> _Work task_: The answer must consist of every record below, transcribed exactly.

> _Stored data_:
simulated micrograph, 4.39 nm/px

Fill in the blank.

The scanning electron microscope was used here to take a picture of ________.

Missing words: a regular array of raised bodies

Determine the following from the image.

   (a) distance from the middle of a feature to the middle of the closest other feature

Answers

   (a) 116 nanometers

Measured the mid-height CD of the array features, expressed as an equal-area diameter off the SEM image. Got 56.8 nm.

> _Solution_:
simulated micrograph, 4.39 nm/px

Fill in the blank.

The scanning electron microscope was used here to take a picture of ________.

Missing words: a regular array of raised bodies

Determine the following from the image.

   (a) distance from the middle of a feature to the middle of the closest other feature

Answers

   (a) 116 nanometers

Measured the mid-height CD of the array features, expressed as an equal-area diameter off the SEM image. Got 56.8 nm.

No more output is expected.